------

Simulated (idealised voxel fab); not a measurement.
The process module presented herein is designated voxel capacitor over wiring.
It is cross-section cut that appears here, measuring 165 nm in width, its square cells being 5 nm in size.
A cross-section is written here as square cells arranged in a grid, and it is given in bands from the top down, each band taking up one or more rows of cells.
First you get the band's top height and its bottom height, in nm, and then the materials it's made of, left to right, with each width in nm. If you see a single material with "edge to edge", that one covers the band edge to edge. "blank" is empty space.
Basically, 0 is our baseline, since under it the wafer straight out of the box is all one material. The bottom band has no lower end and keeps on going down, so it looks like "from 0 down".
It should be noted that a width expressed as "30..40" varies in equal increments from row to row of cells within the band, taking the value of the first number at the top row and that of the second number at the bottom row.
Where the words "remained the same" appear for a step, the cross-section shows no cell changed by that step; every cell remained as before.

------

_Requirement:_ Return only the lines spanning from the first line of the material through the line with "It should be", copied exactly, both ends kept.

_Exercise output:_
Simulated (idealised voxel fab); not a measurement.
The process module presented herein is designated voxel capacitor over wiring.
It is cross-section cut that appears here, measuring 165 nm in width, its square cells being 5 nm in size.
A cross-section is written here as square cells arranged in a grid, and it is given in bands from the top down, each band taking up one or more rows of cells.
First you get the band's top height and its bottom height, in nm, and then the materials it's made of, left to right, with each width in nm. If you see a single material with "edge to edge", that one covers the band edge to edge. "blank" is empty space.
Basically, 0 is our baseline, since under it the wafer straight out of the box is all one material. The bottom band has no lower end and keeps on going down, so it looks like "from 0 down".
It should be noted that a width expressed as "30..40" varies in equal increments from row to row of cells within the band, taking the value of the first number at the top row and that of the second number at the bottom row.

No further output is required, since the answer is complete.